| The data |
*** Block opens ***

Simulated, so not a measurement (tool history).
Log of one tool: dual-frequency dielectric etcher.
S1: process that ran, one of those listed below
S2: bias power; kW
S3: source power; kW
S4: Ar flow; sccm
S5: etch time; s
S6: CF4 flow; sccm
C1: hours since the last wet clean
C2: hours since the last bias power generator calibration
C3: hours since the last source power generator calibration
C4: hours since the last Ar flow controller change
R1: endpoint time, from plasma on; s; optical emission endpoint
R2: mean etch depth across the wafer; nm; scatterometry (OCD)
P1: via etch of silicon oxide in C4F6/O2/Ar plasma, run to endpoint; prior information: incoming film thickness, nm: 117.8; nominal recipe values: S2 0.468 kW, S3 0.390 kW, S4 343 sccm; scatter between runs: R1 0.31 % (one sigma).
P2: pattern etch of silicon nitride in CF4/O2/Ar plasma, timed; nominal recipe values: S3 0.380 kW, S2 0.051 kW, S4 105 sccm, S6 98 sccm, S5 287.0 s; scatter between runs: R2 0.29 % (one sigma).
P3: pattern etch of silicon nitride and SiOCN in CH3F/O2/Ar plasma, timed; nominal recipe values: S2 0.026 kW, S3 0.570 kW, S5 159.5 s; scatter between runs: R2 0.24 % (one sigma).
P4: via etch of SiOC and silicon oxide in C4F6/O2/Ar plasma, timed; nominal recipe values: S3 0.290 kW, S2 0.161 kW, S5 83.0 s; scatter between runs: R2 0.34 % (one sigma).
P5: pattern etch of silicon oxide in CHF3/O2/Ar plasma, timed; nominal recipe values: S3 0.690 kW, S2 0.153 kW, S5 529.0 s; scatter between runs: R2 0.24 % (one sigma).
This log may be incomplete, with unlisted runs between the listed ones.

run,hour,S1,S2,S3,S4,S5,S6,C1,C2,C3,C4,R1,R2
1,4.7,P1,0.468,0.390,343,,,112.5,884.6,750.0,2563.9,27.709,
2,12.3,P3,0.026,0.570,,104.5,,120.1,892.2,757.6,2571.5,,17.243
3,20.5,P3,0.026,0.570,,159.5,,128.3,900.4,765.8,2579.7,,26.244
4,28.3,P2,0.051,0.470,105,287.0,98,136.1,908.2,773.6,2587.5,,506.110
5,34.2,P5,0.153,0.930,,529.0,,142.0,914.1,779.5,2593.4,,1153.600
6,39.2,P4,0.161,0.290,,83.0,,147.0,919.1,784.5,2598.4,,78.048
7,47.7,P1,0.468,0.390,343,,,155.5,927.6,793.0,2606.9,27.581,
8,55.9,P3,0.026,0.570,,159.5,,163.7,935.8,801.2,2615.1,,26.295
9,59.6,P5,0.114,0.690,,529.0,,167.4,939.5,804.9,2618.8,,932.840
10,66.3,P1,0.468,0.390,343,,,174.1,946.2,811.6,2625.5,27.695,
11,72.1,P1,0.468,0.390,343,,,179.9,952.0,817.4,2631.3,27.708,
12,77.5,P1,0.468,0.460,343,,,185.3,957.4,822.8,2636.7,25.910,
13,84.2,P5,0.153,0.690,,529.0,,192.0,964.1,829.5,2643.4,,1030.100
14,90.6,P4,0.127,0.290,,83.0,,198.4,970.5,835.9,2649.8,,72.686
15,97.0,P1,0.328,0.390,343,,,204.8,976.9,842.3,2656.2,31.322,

*** Block closes ***

| Work instruction |
Within the listing above, extract exactly the lines from the line with "8,55.9,P3,0.026,0.570,,159.5,,163.7,935.8,801.2,2615.1,,26.295" to the line with "14,90.6,P4,0.127,0.290,,83.0,,198.4,970.5,835.9,2649.8,,72.686", the two named lines included, and no others.

| Written answer |
8,55.9,P3,0.026,0.570,,159.5,,163.7,935.8,801.2,2615.1,,26.295
9,59.6,P5,0.114,0.690,,529.0,,167.4,939.5,804.9,2618.8,,932.840
10,66.3,P1,0.468,0.390,343,,,174.1,946.2,811.6,2625.5,27.695,
11,72.1,P1,0.468,0.390,343,,,179.9,952.0,817.4,2631.3,27.708,
12,77.5,P1,0.468,0.460,343,,,185.3,957.4,822.8,2636.7,25.910,
13,84.2,P5,0.153,0.690,,529.0,,192.0,964.1,829.5,2643.4,,1030.100
14,90.6,P4,0.127,0.290,,83.0,,198.4,970.5,835.9,2649.8,,72.686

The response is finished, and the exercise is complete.